• [Assignment]:
Each record should be written out exactly as given.

• [Provided material]:
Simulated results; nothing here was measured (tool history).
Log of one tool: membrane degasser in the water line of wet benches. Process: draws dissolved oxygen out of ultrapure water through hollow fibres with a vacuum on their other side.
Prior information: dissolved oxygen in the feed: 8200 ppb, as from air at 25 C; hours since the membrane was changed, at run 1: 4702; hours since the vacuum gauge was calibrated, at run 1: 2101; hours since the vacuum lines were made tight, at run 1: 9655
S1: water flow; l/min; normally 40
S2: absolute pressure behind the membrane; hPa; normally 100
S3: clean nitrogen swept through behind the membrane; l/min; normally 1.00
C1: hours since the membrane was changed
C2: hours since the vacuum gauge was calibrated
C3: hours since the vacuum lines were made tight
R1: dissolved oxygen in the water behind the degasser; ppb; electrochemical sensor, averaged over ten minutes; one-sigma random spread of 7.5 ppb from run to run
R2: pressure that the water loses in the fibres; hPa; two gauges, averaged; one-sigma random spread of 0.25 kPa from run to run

• [Written solution]:
Simulated results; nothing here was measured (tool history).
Log of one tool: membrane degasser in the water line of wet benches. Process: draws dissolved oxygen out of ultrapure water through hollow fibres with a vacuum on their other side.
Prior information: dissolved oxygen in the feed: 8200 ppb, as from air at 25 C; hours since the membrane was changed, at run 1: 4702; hours since the vacuum gauge was calibrated, at run 1: 2101; hours since the vacuum lines were made tight, at run 1: 9655
S1: water flow; l/min; normally 40
S2: absolute pressure behind the membrane; hPa; normally 100
S3: clean nitrogen swept through behind the membrane; l/min; normally 1.00
C1: hours since the membrane was changed
C2: hours since the vacuum gauge was calibrated
C3: hours since the vacuum lines were made tight
R1: dissolved oxygen in the water behind the degasser; ppb; electrochemical sensor, averaged over ten minutes; one-sigma random spread of 7.5 ppb from run to run
R2: pressure that the water loses in the fibres; hPa; two gauges, averaged; one-sigma random spread of 0.25 kPa from run to run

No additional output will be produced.